→ INFORMATION SHOWN
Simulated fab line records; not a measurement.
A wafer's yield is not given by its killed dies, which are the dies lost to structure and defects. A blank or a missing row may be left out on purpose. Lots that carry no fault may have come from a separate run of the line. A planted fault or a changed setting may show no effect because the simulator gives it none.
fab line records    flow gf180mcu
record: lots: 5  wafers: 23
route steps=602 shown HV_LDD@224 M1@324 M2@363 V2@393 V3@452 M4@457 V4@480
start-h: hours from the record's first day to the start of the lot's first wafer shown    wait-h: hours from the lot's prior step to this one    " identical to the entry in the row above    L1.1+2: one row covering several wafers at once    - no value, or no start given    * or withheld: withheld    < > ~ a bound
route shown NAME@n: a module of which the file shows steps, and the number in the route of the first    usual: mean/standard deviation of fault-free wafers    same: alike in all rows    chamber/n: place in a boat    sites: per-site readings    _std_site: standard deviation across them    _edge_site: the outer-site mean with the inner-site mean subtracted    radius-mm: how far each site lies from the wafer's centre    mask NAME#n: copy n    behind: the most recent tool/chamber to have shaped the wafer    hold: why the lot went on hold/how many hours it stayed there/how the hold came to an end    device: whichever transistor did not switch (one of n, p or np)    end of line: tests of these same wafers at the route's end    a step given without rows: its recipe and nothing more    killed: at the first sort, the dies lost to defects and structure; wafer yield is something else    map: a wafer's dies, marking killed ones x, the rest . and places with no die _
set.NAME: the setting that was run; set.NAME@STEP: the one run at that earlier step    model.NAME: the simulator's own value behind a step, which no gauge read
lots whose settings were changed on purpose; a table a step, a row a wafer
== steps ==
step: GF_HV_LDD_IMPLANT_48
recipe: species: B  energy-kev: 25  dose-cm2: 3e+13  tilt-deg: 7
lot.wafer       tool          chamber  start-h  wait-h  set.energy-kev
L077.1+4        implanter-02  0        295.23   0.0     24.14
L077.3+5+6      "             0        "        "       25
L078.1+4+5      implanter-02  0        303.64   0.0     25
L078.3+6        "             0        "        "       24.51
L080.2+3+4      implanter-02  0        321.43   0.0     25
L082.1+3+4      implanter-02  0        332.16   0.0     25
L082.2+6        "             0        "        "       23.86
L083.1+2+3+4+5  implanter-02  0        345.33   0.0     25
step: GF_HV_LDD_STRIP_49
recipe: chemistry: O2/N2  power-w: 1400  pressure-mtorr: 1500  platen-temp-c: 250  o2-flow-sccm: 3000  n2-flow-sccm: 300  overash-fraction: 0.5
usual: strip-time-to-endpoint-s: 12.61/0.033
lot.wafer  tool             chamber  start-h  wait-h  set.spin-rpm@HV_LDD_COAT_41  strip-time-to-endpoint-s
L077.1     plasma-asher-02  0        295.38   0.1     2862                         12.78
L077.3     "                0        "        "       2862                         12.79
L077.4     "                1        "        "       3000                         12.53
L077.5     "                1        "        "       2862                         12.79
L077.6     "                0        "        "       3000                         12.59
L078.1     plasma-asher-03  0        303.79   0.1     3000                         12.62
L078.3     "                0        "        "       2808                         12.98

→ REQUIRED ACTION
Repeat the material word for word from its opening line up to and including the line containing "record: lots: 5".

→ YOUR RESPONSE
Simulated fab line records; not a measurement.
A wafer's yield is not given by its killed dies, which are the dies lost to structure and defects. A blank or a missing row may be left out on purpose. Lots that carry no fault may have come from a separate run of the line. A planted fault or a changed setting may show no effect because the simulator gives it none.
fab line records    flow gf180mcu
record: lots: 5  wafers: 23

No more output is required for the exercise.